> **WORK TASK**: In the listing below, find the line holding "Wherever a step" and the line holding "rf-vpp-V, showerhead-plenum-p-Torr, throttle-valve-pct". Write out those two lines and all lines between, exactly, and nothing more.

> **EXTRACTED ENTRIES**:
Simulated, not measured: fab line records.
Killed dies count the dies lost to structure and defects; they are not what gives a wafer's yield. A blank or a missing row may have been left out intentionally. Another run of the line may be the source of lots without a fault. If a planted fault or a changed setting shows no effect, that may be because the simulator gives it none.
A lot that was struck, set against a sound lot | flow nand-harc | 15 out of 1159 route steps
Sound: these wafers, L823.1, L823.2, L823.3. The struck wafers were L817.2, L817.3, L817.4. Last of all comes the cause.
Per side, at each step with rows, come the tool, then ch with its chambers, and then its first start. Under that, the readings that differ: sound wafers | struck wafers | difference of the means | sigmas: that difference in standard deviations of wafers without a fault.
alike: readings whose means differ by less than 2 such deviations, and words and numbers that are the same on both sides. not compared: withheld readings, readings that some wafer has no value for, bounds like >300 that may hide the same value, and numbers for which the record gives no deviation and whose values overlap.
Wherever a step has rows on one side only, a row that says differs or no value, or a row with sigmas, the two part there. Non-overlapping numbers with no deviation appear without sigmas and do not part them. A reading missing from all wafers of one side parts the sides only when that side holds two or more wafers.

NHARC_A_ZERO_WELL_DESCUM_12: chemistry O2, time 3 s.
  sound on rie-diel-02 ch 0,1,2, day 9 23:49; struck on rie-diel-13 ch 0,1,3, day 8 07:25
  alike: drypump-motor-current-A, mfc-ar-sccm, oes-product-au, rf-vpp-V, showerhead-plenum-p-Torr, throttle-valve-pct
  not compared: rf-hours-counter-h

> **EXPECTED ANSWER**:
Wherever a step has rows on one side only, a row that says differs or no value, or a row with sigmas, the two part there. Non-overlapping numbers with no deviation appear without sigmas and do not part them. A reading missing from all wafers of one side parts the sides only when that side holds two or more wafers.

NHARC_A_ZERO_WELL_DESCUM_12: chemistry O2, time 3 s.
  sound on rie-diel-02 ch 0,1,2, day 9 23:49; struck on rie-diel-13 ch 0,1,3, day 8 07:25
  alike: drypump-motor-current-A, mfc-ar-sccm, oes-product-au, rf-vpp-V, showerhead-plenum-p-Torr, throttle-valve-pct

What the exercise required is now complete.